◆ Supplied material:
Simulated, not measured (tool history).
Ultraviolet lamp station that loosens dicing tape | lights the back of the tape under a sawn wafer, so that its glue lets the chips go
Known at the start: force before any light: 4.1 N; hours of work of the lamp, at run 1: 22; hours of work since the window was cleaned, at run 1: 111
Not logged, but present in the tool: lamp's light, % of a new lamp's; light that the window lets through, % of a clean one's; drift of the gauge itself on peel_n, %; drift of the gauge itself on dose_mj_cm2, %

◆ Work item:
As the exercise requires, copy out the data shown above word for word.

◆ Answer box:
Simulated, not measured (tool history).
Ultraviolet lamp station that loosens dicing tape | lights the back of the tape under a sawn wafer, so that its glue lets the chips go
Known at the start: force before any light: 4.1 N; hours of work of the lamp, at run 1: 22; hours of work since the window was cleaned, at run 1: 111
Not logged, but present in the tool: lamp's light, % of a new lamp's; light that the window lets through, % of a clean one's; drift of the gauge itself on peel_n, %; drift of the gauge itself on dose_mj_cm2, %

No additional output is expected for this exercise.